-=-=-=-=-

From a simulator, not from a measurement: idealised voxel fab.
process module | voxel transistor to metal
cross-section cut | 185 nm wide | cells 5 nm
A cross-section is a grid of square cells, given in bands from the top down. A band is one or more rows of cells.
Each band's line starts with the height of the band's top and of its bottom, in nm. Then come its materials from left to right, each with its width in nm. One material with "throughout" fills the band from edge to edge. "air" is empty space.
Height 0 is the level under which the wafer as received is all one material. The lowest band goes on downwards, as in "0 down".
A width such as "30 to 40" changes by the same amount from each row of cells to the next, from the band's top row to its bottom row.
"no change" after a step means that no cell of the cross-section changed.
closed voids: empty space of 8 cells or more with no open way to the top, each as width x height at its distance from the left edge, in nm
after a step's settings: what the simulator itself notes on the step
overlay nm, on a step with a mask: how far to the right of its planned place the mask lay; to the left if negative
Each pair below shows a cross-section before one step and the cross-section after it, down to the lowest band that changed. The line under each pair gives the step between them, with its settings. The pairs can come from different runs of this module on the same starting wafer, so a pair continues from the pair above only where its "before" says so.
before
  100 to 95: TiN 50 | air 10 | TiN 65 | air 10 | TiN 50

-=-=-=-=-

Required action
Reproduce the records word for word.

Expected answer
From a simulator, not from a measurement: idealised voxel fab.
process module | voxel transistor to metal
cross-section cut | 185 nm wide | cells 5 nm
A cross-section is a grid of square cells, given in bands from the top down. A band is one or more rows of cells.
Each band's line starts with the height of the band's top and of its bottom, in nm. Then come its materials from left to right, each with its width in nm. One material with "throughout" fills the band from edge to edge. "air" is empty space.
Height 0 is the level under which the wafer as received is all one material. The lowest band goes on downwards, as in "0 down".
A width such as "30 to 40" changes by the same amount from each row of cells to the next, from the band's top row to its bottom row.
"no change" after a step means that no cell of the cross-section changed.
closed voids: empty space of 8 cells or more with no open way to the top, each as width x height at its distance from the left edge, in nm
after a step's settings: what the simulator itself notes on the step
overlay nm, on a step with a mask: how far to the right of its planned place the mask lay; to the left if negative
Each pair below shows a cross-section before one step and the cross-section after it, down to the lowest band that changed. The line under each pair gives the step between them, with its settings. The pairs can come from different runs of this module on the same starting wafer, so a pair continues from the pair above only where its "before" says so.
before
  100 to 95: TiN 50 | air 10 | TiN 65 | air 10 | TiN 50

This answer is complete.